== Exercise ==
The answer should be an exact repeat of the stretch of material below from the line containing "lots seen at" through the line containing "- maskMaterial = SOC".

== Provided records ==
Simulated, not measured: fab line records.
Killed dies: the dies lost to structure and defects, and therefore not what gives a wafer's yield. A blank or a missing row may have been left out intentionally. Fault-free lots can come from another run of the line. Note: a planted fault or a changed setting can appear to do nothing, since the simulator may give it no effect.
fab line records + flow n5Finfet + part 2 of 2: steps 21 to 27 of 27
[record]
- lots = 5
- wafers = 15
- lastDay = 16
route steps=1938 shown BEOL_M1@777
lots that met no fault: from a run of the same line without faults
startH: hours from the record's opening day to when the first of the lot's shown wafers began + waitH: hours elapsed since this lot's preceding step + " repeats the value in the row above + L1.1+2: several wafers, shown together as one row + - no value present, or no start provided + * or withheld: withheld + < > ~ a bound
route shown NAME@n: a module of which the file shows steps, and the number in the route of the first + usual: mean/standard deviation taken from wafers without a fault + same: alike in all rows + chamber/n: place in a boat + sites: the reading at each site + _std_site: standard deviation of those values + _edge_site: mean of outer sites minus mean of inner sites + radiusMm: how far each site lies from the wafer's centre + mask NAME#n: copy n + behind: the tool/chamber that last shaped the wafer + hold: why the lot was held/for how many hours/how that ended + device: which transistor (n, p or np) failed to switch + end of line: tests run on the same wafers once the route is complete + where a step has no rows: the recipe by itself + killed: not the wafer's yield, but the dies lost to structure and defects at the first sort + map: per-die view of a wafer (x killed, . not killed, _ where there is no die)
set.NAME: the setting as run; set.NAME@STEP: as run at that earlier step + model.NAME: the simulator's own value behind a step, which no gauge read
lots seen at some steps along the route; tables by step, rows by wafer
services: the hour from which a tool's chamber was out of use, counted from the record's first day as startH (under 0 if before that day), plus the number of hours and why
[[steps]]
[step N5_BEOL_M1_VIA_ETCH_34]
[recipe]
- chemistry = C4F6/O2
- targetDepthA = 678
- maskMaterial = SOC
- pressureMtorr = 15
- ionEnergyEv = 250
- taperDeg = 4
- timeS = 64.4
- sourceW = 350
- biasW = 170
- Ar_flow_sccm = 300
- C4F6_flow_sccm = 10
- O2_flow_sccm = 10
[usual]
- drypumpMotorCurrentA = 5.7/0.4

== Reply ==
lots seen at some steps along the route; tables by step, rows by wafer
services: the hour from which a tool's chamber was out of use, counted from the record's first day as startH (under 0 if before that day), plus the number of hours and why
[[steps]]
[step N5_BEOL_M1_VIA_ETCH_34]
[recipe]
- chemistry = C4F6/O2
- targetDepthA = 678
- maskMaterial = SOC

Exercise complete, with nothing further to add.